> _Task item_
Write out all of the data without omission, exactly as shown.

> _Data to examine_
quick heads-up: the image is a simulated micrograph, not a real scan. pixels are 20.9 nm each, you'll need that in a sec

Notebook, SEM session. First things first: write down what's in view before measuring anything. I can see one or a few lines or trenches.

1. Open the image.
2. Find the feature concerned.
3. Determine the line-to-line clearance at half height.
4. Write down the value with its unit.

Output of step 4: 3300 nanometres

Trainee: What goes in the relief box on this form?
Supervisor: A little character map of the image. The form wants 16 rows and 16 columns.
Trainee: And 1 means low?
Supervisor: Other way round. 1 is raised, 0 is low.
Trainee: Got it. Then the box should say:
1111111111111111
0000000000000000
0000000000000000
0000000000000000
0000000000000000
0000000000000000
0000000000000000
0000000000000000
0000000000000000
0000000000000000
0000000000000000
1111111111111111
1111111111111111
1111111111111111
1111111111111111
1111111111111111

> _Answer box_
quick heads-up: the image is a simulated micrograph, not a real scan. pixels are 20.9 nm each, you'll need that in a sec

Notebook, SEM session. First things first: write down what's in view before measuring anything. I can see one or a few lines or trenches.

1. Open the image.
2. Find the feature concerned.
3. Determine the line-to-line clearance at half height.
4. Write down the value with its unit.

Output of step 4: 3300 nanometres

Trainee: What goes in the relief box on this form?
Supervisor: A little character map of the image. The form wants 16 rows and 16 columns.
Trainee: And 1 means low?
Supervisor: Other way round. 1 is raised, 0 is low.
Trainee: Got it. Then the box should say:
1111111111111111
0000000000000000
0000000000000000
0000000000000000
0000000000000000
0000000000000000
0000000000000000
0000000000000000
0000000000000000
0000000000000000
0000000000000000
1111111111111111
1111111111111111
1111111111111111
1111111111111111
1111111111111111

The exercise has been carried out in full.